-.-.-

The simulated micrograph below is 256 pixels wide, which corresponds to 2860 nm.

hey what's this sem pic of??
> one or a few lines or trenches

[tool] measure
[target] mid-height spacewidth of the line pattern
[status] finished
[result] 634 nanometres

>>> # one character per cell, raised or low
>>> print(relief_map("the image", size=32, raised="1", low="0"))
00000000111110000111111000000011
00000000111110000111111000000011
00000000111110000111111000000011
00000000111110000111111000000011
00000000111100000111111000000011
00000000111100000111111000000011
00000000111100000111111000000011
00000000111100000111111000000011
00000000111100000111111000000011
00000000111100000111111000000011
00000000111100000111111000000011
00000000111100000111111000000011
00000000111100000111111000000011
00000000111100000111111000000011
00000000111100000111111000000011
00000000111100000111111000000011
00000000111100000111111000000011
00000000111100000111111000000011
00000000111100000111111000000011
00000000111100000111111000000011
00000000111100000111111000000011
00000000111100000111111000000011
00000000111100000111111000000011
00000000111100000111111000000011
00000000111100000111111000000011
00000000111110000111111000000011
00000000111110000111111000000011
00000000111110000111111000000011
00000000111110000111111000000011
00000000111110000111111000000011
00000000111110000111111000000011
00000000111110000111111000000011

-.-.-

● **TASK ITEM**:
Each line between the start of the listing above and the line containing "[result] 634 nanometres", with both ends counted, is to be set down unchanged.

● **WORKED SOLUTION**:
The simulated micrograph below is 256 pixels wide, which corresponds to 2860 nm.

hey what's this sem pic of??
> one or a few lines or trenches

[tool] measure
[target] mid-height spacewidth of the line pattern
[status] finished
[result] 634 nanometres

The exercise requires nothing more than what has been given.